ASSIGNED TASK
The answer must be an exact reproduction of the lines from the start of the records below through the line containing "One pile of", and nothing more.

SUPPLIED RECORDS
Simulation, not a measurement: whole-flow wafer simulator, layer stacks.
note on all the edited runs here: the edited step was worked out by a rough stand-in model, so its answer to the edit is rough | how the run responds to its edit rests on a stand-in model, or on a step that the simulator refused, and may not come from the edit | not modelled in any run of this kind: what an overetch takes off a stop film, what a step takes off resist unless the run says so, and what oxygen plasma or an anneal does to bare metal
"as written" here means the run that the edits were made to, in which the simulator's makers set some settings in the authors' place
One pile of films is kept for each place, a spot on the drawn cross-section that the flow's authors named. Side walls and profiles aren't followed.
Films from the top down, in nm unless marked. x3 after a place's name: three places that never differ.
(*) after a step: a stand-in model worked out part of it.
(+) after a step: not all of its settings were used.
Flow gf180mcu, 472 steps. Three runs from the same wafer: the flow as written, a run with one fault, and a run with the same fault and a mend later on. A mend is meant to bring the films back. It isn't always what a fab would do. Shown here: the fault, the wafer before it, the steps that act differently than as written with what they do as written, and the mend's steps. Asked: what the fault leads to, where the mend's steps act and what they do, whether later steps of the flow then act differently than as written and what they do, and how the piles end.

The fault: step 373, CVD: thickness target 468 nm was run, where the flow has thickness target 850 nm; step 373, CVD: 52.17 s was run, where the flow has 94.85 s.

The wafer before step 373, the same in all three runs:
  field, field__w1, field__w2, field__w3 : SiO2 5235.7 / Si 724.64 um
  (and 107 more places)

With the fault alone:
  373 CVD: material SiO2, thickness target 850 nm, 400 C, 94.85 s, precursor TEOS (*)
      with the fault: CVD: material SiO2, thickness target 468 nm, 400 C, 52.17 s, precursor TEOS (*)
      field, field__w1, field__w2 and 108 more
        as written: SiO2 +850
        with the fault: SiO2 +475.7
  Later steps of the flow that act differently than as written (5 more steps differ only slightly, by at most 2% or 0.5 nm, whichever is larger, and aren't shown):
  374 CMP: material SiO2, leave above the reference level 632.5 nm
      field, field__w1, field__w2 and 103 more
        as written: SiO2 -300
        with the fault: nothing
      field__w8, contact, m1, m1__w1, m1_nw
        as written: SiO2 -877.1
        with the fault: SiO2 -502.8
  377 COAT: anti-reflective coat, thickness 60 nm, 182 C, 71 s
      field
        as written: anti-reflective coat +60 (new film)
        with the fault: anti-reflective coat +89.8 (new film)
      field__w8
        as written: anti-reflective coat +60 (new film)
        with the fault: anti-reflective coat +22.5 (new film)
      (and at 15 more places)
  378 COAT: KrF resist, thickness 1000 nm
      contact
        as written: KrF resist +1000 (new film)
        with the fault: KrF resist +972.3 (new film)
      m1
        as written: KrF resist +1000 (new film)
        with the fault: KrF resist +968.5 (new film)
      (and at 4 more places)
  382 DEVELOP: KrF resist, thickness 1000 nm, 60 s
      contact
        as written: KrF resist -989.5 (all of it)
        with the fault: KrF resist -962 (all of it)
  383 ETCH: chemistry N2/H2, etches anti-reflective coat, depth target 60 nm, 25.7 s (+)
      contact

WRITTEN ANSWER
Simulation, not a measurement: whole-flow wafer simulator, layer stacks.
note on all the edited runs here: the edited step was worked out by a rough stand-in model, so its answer to the edit is rough | how the run responds to its edit rests on a stand-in model, or on a step that the simulator refused, and may not come from the edit | not modelled in any run of this kind: what an overetch takes off a stop film, what a step takes off resist unless the run says so, and what oxygen plasma or an anneal does to bare metal
"as written" here means the run that the edits were made to, in which the simulator's makers set some settings in the authors' place
One pile of films is kept for each place, a spot on the drawn cross-section that the flow's authors named. Side walls and profiles aren't followed.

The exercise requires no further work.